WORK INSTRUCTION =>
When the line containing "In a pile the" appears in the data below, begin copying there and stop only after the line containing "(*) after a".

++++ INFORMATION PROVIDED
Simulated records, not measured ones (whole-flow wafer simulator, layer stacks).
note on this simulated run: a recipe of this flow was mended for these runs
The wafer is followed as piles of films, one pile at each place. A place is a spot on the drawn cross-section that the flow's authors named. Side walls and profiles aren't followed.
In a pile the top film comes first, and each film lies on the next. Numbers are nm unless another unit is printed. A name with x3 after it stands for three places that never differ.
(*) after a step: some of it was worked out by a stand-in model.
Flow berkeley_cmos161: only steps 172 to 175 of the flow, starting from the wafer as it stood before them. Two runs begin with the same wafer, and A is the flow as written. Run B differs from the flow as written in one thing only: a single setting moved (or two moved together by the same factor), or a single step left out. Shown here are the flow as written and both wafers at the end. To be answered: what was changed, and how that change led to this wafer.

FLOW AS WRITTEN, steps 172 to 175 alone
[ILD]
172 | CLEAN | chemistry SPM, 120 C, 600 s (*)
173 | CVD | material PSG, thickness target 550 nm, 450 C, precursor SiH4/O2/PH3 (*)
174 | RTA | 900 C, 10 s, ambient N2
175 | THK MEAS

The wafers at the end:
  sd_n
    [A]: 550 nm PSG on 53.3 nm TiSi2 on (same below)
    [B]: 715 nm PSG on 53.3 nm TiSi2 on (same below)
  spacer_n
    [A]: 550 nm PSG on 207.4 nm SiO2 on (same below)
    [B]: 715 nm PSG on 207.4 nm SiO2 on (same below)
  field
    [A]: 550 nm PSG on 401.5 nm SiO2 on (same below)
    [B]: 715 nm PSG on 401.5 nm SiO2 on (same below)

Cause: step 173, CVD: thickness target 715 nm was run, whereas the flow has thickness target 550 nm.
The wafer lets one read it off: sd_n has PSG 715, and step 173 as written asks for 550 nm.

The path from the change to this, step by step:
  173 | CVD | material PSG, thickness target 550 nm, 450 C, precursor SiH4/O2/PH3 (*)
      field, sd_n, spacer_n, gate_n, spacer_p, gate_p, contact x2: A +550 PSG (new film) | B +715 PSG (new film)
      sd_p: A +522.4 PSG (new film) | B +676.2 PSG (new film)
++++++++

TASK RESULT =>
In a pile the top film comes first, and each film lies on the next. Numbers are nm unless another unit is printed. A name with x3 after it stands for three places that never differ.
(*) after a step: some of it was worked out by a stand-in model.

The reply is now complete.